• [DATA]:
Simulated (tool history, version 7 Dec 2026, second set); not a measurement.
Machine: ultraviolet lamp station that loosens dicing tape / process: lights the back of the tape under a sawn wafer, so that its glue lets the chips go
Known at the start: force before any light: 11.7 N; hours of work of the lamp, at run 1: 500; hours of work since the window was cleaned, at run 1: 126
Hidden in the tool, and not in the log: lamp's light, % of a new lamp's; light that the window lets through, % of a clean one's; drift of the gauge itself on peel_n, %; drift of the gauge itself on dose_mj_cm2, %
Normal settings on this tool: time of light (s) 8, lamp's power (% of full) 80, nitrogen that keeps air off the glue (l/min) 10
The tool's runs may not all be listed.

• [BRIEF]: Give the listing again exactly as it appears.

• [WRITTEN ANSWER]:
Simulated (tool history, version 7 Dec 2026, second set); not a measurement.
Machine: ultraviolet lamp station that loosens dicing tape / process: lights the back of the tape under a sawn wafer, so that its glue lets the chips go
Known at the start: force before any light: 11.7 N; hours of work of the lamp, at run 1: 500; hours of work since the window was cleaned, at run 1: 126
Hidden in the tool, and not in the log: lamp's light, % of a new lamp's; light that the window lets through, % of a clean one's; drift of the gauge itself on peel_n, %; drift of the gauge itself on dose_mj_cm2, %
Normal settings on this tool: time of light (s) 8, lamp's power (% of full) 80, nitrogen that keeps air off the glue (l/min) 10
The tool's runs may not all be listed.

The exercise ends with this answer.